» Requirement
All of the data below is to be copied again without changes.

» Dataset extract
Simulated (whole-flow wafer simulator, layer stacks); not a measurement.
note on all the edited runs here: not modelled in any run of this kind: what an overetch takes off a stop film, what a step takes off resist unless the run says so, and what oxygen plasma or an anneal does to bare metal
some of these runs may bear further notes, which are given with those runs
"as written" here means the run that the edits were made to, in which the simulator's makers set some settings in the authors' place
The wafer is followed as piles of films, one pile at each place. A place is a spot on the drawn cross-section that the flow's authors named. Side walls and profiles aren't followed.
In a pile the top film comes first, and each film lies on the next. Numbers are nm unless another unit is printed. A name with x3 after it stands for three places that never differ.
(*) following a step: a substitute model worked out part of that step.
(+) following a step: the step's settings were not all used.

» Answer section
Simulated (whole-flow wafer simulator, layer stacks); not a measurement.
note on all the edited runs here: not modelled in any run of this kind: what an overetch takes off a stop film, what a step takes off resist unless the run says so, and what oxygen plasma or an anneal does to bare metal
some of these runs may bear further notes, which are given with those runs
"as written" here means the run that the edits were made to, in which the simulator's makers set some settings in the authors' place
The wafer is followed as piles of films, one pile at each place. A place is a spot on the drawn cross-section that the flow's authors named. Side walls and profiles aren't followed.
In a pile the top film comes first, and each film lies on the next. Numbers are nm unless another unit is printed. A name with x3 after it stands for three places that never differ.
(*) following a step: a substitute model worked out part of that step.
(+) following a step: the step's settings were not all used.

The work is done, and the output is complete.